**EXTRACTED INFORMATION**
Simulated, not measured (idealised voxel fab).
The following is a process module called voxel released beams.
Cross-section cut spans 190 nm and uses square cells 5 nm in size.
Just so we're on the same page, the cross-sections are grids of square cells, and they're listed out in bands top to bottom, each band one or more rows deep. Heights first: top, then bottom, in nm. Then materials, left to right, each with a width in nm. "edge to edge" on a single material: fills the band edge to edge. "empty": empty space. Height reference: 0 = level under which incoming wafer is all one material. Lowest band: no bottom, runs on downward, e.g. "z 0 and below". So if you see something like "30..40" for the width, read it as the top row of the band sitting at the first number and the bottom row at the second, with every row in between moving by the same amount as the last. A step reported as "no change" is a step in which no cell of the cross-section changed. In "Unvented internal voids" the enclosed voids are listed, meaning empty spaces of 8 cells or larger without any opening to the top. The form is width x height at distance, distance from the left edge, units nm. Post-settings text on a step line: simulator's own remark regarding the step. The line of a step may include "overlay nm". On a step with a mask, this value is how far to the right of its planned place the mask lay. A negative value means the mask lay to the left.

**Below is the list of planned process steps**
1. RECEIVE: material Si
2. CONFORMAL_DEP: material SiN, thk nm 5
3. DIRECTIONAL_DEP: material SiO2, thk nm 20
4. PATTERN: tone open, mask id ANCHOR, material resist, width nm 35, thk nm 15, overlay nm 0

**ASSIGNMENT**
Copy down the complete data exactly as supplied.

**EXERCISE SOLUTION**
Simulated, not measured (idealised voxel fab).
The following is a process module called voxel released beams.
Cross-section cut spans 190 nm and uses square cells 5 nm in size.
Just so we're on the same page, the cross-sections are grids of square cells, and they're listed out in bands top to bottom, each band one or more rows deep. Heights first: top, then bottom, in nm. Then materials, left to right, each with a width in nm. "edge to edge" on a single material: fills the band edge to edge. "empty": empty space. Height reference: 0 = level under which incoming wafer is all one material. Lowest band: no bottom, runs on downward, e.g. "z 0 and below". So if you see something like "30..40" for the width, read it as the top row of the band sitting at the first number and the bottom row at the second, with every row in between moving by the same amount as the last. A step reported as "no change" is a step in which no cell of the cross-section changed. In "Unvented internal voids" the enclosed voids are listed, meaning empty spaces of 8 cells or larger without any opening to the top. The form is width x height at distance, distance from the left edge, units nm. Post-settings text on a step line: simulator's own remark regarding the step. The line of a step may include "overlay nm". On a step with a mask, this value is how far to the right of its planned place the mask lay. A negative value means the mask lay to the left.

**Below is the list of planned process steps**
1. RECEIVE: material Si
2. CONFORMAL_DEP: material SiN, thk nm 5
3. DIRECTIONAL_DEP: material SiO2, thk nm 20
4. PATTERN: tone open, mask id ANCHOR, material resist, width nm 35, thk nm 15, overlay nm 0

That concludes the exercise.